*MATERIAL PROVIDED:*
——————

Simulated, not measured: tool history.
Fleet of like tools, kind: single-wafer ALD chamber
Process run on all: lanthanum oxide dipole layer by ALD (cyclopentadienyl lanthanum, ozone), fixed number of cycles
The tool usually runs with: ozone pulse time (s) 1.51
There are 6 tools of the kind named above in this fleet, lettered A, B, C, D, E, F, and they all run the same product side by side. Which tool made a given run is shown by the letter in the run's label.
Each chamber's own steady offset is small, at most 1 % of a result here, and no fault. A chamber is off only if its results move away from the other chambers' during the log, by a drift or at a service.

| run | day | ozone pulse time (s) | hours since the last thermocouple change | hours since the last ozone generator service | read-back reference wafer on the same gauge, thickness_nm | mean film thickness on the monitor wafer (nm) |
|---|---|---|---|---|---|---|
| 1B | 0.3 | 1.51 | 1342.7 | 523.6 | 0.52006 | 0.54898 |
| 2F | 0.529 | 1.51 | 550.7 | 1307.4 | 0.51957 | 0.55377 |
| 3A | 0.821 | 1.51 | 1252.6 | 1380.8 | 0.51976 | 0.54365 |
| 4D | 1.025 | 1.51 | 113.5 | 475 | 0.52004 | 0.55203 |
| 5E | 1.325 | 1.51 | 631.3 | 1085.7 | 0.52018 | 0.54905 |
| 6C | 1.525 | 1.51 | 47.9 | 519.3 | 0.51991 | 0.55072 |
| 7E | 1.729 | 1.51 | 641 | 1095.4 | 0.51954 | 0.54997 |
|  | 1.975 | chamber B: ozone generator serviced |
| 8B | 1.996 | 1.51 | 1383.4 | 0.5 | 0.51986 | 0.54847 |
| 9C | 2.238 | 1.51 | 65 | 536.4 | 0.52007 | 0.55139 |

——————

*TASK ITEM:*
Using the records above, set down exactly the lines from the one with "0.51991 | 0.55072 |" through the one with "0.51986 | 0.54847 |", inclusive, and nothing more.

*TASK RESULT:*
| 6C | 1.525 | 1.51 | 47.9 | 519.3 | 0.51991 | 0.55072 |
| 7E | 1.729 | 1.51 | 641 | 1095.4 | 0.51954 | 0.54997 |
|  | 1.975 | chamber B: ozone generator serviced |
| 8B | 1.996 | 1.51 | 1383.4 | 0.5 | 0.51986 | 0.54847 |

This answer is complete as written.